**Dataset:**
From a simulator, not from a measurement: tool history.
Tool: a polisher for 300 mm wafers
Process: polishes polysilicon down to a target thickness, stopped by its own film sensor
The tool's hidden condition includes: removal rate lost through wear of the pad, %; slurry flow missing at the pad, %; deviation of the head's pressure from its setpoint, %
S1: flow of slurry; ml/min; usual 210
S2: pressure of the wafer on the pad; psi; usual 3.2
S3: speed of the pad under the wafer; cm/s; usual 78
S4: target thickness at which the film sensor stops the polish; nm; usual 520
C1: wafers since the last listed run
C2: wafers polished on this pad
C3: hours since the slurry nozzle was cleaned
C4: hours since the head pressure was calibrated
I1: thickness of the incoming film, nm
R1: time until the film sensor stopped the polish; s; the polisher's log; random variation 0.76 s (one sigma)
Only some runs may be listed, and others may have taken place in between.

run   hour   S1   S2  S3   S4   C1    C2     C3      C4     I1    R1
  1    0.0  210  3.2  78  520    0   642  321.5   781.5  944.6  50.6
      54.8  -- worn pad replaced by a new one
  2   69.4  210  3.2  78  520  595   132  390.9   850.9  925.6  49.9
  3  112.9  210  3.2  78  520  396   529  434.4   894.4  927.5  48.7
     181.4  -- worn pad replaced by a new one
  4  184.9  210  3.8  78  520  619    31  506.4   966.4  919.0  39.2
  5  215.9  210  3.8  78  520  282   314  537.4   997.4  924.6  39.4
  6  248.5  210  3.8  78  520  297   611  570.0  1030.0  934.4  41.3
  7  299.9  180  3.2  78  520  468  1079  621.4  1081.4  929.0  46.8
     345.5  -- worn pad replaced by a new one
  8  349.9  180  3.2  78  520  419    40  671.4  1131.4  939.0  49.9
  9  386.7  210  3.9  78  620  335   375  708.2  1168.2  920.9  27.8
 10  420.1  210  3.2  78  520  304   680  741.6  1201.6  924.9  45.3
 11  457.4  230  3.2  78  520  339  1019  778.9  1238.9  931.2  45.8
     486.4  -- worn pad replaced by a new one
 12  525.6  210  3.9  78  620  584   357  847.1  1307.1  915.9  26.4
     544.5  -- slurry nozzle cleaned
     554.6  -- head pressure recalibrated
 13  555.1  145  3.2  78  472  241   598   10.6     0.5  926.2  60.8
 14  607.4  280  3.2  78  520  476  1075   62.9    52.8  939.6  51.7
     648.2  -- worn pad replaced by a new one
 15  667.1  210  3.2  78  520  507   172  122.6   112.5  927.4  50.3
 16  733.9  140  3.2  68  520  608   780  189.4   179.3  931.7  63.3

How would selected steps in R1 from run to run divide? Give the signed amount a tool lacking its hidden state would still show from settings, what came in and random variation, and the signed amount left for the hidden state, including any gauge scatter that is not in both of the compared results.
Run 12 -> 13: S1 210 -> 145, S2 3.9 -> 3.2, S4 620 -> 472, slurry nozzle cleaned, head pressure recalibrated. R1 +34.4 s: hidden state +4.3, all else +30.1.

**Work request:** Retype the records above, but only those lines that fall between the line containing "C4: hours since" and the line containing "Only some runs", with both of those lines included, exactly as written.

**Written response:**
C4: hours since the head pressure was calibrated
I1: thickness of the incoming film, nm
R1: time until the film sensor stopped the polish; s; the polisher's log; random variation 0.76 s (one sigma)
Only some runs may be listed, and others may have taken place in between.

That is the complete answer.